○ ○ ○ ○ ○ ○ ○

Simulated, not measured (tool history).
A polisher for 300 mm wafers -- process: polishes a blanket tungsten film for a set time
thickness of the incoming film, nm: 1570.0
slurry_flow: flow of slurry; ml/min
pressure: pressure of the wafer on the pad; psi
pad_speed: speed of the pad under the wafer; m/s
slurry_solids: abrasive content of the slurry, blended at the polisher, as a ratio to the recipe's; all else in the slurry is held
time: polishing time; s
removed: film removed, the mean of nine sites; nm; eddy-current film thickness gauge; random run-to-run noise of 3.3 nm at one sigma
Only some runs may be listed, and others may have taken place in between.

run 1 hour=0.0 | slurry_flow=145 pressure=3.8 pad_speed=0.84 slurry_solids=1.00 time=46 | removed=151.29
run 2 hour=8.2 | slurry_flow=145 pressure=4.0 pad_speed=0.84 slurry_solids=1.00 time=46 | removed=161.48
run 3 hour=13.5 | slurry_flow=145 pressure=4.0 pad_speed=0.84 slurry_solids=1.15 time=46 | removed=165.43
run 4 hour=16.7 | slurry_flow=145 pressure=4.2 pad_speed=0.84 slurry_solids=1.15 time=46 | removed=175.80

○ ○ ○ ○ ○ ○ ○

§ WORK REQUEST:
Each line from the top of the records through the one with "pad_speed: speed of" should be returned exactly. Leave out everything else.

§ EXPECTED ANSWER:
Simulated, not measured (tool history).
A polisher for 300 mm wafers -- process: polishes a blanket tungsten film for a set time
thickness of the incoming film, nm: 1570.0
slurry_flow: flow of slurry; ml/min
pressure: pressure of the wafer on the pad; psi
pad_speed: speed of the pad under the wafer; m/s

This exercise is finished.